• [Work order]:
Print the full listing once more, exactly as given.

*** Opening Material supplied ***

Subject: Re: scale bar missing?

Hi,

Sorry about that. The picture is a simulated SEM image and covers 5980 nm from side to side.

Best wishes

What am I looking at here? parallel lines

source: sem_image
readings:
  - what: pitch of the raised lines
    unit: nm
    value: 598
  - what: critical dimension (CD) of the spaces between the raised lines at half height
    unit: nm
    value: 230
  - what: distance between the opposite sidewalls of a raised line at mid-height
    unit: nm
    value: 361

*** Closing Material supplied ***

• [Exercise response]:
Subject: Re: scale bar missing?

Hi,

Sorry about that. The picture is a simulated SEM image and covers 5980 nm from side to side.

Best wishes

What am I looking at here? parallel lines

source: sem_image
readings:
  - what: pitch of the raised lines
    unit: nm
    value: 598
  - what: critical dimension (CD) of the spaces between the raised lines at half height
    unit: nm
    value: 230
  - what: distance between the opposite sidewalls of a raised line at mid-height
    unit: nm
    value: 361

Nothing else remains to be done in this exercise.